**ASSIGNMENT**
Your answer must match the material exactly, line for line.

--- DATA Enclosed Below ---

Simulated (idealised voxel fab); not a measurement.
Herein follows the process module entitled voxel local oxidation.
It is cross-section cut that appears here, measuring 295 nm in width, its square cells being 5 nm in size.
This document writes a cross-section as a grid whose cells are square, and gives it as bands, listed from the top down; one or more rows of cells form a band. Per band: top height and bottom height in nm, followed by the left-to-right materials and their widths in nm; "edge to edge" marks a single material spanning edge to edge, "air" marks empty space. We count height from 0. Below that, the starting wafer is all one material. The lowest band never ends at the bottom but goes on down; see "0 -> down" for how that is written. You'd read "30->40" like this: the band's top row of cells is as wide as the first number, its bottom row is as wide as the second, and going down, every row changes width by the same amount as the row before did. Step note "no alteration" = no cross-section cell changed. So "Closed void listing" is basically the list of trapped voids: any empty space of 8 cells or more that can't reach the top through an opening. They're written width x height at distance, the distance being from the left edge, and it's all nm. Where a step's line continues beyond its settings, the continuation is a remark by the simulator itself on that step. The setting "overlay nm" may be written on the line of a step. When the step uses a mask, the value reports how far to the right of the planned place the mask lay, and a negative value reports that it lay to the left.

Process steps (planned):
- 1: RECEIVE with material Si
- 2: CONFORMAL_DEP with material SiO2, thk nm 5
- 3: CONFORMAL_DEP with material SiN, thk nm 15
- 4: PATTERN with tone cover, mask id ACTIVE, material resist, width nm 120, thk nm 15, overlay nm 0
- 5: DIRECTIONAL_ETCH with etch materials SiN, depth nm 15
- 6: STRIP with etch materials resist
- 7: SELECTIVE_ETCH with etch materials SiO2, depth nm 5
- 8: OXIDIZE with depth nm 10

--- End of Enclosed DATA ---

**RESULT**
Simulated (idealised voxel fab); not a measurement.
Herein follows the process module entitled voxel local oxidation.
It is cross-section cut that appears here, measuring 295 nm in width, its square cells being 5 nm in size.
This document writes a cross-section as a grid whose cells are square, and gives it as bands, listed from the top down; one or more rows of cells form a band. Per band: top height and bottom height in nm, followed by the left-to-right materials and their widths in nm; "edge to edge" marks a single material spanning edge to edge, "air" marks empty space. We count height from 0. Below that, the starting wafer is all one material. The lowest band never ends at the bottom but goes on down; see "0 -> down" for how that is written. You'd read "30->40" like this: the band's top row of cells is as wide as the first number, its bottom row is as wide as the second, and going down, every row changes width by the same amount as the row before did. Step note "no alteration" = no cross-section cell changed. So "Closed void listing" is basically the list of trapped voids: any empty space of 8 cells or more that can't reach the top through an opening. They're written width x height at distance, the distance being from the left edge, and it's all nm. Where a step's line continues beyond its settings, the continuation is a remark by the simulator itself on that step. The setting "overlay nm" may be written on the line of a step. When the step uses a mask, the value reports how far to the right of the planned place the mask lay, and a negative value reports that it lay to the left.

Process steps (planned):
- 1: RECEIVE with material Si
- 2: CONFORMAL_DEP with material SiO2, thk nm 5
- 3: CONFORMAL_DEP with material SiN, thk nm 15
- 4: PATTERN with tone cover, mask id ACTIVE, material resist, width nm 120, thk nm 15, overlay nm 0
- 5: DIRECTIONAL_ETCH with etch materials SiN, depth nm 15
- 6: STRIP with etch materials resist
- 7: SELECTIVE_ETCH with etch materials SiO2, depth nm 5
- 8: OXIDIZE with depth nm 10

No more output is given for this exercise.